## Work request
Write the data out again so that it matches word for word.

○ ○ ○

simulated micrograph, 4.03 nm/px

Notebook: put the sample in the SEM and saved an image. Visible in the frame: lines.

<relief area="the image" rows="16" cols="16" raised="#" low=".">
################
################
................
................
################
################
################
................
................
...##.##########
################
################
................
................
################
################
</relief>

○ ○ ○

## Task response
simulated micrograph, 4.03 nm/px

Notebook: put the sample in the SEM and saved an image. Visible in the frame: lines.

<relief area="the image" rows="16" cols="16" raised="#" low=".">
################
################
................
................
################
################
################
................
................
...##.##########
################
################
................
................
################
################
</relief>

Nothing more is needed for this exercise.